(Beginning of Dataset records)

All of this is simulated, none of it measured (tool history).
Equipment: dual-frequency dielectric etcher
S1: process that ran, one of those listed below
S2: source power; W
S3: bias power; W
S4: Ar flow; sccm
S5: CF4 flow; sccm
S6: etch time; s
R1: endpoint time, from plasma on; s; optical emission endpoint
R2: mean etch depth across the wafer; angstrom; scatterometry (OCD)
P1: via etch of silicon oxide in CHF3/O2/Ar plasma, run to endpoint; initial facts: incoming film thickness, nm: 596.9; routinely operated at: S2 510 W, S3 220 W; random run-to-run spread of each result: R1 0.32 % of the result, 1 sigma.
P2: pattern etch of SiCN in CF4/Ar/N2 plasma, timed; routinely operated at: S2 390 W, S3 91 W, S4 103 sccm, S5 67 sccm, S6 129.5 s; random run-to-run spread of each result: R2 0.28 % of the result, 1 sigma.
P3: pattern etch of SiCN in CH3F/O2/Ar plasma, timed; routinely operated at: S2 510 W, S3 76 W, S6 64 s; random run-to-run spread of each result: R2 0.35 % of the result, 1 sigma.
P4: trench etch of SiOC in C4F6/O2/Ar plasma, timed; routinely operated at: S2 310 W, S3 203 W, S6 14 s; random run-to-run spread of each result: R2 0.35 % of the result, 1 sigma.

(End of Dataset records)

### Brief
All of the records must be retyped exactly as they are.

### Answer space
All of this is simulated, none of it measured (tool history).
Equipment: dual-frequency dielectric etcher
S1: process that ran, one of those listed below
S2: source power; W
S3: bias power; W
S4: Ar flow; sccm
S5: CF4 flow; sccm
S6: etch time; s
R1: endpoint time, from plasma on; s; optical emission endpoint
R2: mean etch depth across the wafer; angstrom; scatterometry (OCD)
P1: via etch of silicon oxide in CHF3/O2/Ar plasma, run to endpoint; initial facts: incoming film thickness, nm: 596.9; routinely operated at: S2 510 W, S3 220 W; random run-to-run spread of each result: R1 0.32 % of the result, 1 sigma.
P2: pattern etch of SiCN in CF4/Ar/N2 plasma, timed; routinely operated at: S2 390 W, S3 91 W, S4 103 sccm, S5 67 sccm, S6 129.5 s; random run-to-run spread of each result: R2 0.28 % of the result, 1 sigma.
P3: pattern etch of SiCN in CH3F/O2/Ar plasma, timed; routinely operated at: S2 510 W, S3 76 W, S6 64 s; random run-to-run spread of each result: R2 0.35 % of the result, 1 sigma.
P4: trench etch of SiOC in C4F6/O2/Ar plasma, timed; routinely operated at: S2 310 W, S3 203 W, S6 14 s; random run-to-run spread of each result: R2 0.35 % of the result, 1 sigma.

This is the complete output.